**Data supplied:**
-- Opening Marker --

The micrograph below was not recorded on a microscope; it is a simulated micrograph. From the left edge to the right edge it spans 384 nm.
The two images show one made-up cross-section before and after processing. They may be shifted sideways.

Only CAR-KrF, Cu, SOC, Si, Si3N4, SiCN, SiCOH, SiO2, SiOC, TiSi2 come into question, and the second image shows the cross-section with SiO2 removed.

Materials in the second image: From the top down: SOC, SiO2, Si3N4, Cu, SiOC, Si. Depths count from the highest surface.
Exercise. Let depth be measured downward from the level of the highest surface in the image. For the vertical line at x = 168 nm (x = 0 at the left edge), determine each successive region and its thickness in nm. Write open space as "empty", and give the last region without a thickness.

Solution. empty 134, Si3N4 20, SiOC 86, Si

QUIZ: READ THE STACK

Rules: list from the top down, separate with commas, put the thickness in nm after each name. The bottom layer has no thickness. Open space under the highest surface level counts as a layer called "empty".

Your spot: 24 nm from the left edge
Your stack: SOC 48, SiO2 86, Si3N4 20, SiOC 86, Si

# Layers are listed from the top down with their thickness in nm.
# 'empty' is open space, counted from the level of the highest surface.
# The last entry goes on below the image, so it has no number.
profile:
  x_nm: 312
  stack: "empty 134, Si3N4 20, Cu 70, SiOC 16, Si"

-- Closing Marker --

The line with "QUIZ: READ THE STACK" marks the end; reproduce exactly every line from the start of the entries up to it, that line included.

The micrograph below was not recorded on a microscope; it is a simulated micrograph. From the left edge to the right edge it spans 384 nm.
The two images show one made-up cross-section before and after processing. They may be shifted sideways.

Only CAR-KrF, Cu, SOC, Si, Si3N4, SiCN, SiCOH, SiO2, SiOC, TiSi2 come into question, and the second image shows the cross-section with SiO2 removed.

Materials in the second image: From the top down: SOC, SiO2, Si3N4, Cu, SiOC, Si. Depths count from the highest surface.
Exercise. Let depth be measured downward from the level of the highest surface in the image. For the vertical line at x = 168 nm (x = 0 at the left edge), determine each successive region and its thickness in nm. Write open space as "empty", and give the last region without a thickness.

Solution. empty 134, Si3N4 20, SiOC 86, Si

QUIZ: READ THE STACK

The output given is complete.